#### ACTION ITEM:
Reproduce word for word the lines between those holding "B: lands further" and "The simulation ignores: film", inclusive, and nothing else from the data below.

━━━

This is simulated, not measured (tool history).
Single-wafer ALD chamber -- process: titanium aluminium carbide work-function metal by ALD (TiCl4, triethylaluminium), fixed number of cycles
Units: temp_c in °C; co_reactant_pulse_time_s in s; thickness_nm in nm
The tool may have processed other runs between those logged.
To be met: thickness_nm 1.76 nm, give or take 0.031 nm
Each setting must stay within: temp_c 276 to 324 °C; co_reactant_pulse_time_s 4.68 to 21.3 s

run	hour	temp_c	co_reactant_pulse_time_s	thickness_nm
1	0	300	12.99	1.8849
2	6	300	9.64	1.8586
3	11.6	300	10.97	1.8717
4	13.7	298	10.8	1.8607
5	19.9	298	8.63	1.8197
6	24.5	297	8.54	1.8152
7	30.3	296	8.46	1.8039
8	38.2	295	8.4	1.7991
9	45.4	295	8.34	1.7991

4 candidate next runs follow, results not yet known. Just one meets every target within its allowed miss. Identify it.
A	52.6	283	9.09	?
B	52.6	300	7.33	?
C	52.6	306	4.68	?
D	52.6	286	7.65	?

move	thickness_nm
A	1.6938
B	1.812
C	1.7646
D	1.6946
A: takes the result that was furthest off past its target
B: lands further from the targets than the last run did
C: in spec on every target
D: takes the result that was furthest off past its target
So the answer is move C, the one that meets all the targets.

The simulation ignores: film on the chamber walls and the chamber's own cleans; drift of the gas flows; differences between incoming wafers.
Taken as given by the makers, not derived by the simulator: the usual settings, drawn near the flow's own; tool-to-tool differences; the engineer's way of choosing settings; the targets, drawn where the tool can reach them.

━━━

#### ANSWER SECTION:
B: lands further from the targets than the last run did
C: in spec on every target
D: takes the result that was furthest off past its target
So the answer is move C, the one that meets all the targets.

The simulation ignores: film on the chamber walls and the chamber's own cleans; drift of the gas flows; differences between incoming wafers.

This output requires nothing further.